What is needed is an exact retyping of the records below, from the first line through the line that contains "HHHHLLLHHHHHHHHH".

═══ PROVIDED INFORMATION
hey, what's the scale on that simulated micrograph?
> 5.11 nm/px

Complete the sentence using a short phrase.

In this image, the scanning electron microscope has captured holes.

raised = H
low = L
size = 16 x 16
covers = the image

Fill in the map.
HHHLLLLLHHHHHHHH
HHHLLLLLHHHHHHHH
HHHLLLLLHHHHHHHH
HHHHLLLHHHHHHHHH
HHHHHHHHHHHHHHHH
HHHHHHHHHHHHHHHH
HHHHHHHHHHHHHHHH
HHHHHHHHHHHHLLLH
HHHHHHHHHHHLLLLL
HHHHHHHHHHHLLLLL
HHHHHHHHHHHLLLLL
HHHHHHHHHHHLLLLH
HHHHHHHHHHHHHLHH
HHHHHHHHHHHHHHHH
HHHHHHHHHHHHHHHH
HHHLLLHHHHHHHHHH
══════

* **EXERCISE RESPONSE**:
hey, what's the scale on that simulated micrograph?
> 5.11 nm/px

Complete the sentence using a short phrase.

In this image, the scanning electron microscope has captured holes.

raised = H
low = L
size = 16 x 16
covers = the image

Fill in the map.
HHHLLLLLHHHHHHHH
HHHLLLLLHHHHHHHH
HHHLLLLLHHHHHHHH
HHHHLLLHHHHHHHHH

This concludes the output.